→ **BRIEF**:
Within the records below is a range that opens at the line with "(*) after a" and closes at the line with "The flow as written, without". Return that range word for word, both ends included, and only that range.

----------------

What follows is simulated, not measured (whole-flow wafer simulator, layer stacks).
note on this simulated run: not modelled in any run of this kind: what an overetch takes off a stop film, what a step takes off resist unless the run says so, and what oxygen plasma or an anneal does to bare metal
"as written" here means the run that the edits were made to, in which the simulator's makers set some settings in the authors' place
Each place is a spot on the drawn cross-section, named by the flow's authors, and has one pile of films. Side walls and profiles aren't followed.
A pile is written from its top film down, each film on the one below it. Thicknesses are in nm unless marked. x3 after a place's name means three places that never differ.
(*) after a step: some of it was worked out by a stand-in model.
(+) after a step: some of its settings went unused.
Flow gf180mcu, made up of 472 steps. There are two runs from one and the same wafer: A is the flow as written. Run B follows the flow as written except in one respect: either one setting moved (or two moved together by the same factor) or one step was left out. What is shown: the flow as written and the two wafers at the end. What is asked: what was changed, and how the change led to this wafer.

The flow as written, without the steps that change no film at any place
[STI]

----------------

→ **REPLY**:
(*) after a step: some of it was worked out by a stand-in model.
(+) after a step: some of its settings went unused.
Flow gf180mcu, made up of 472 steps. There are two runs from one and the same wafer: A is the flow as written. Run B follows the flow as written except in one respect: either one setting moved (or two moved together by the same factor) or one step was left out. What is shown: the flow as written and the two wafers at the end. What is asked: what was changed, and how the change led to this wafer.

The flow as written, without the steps that change no film at any place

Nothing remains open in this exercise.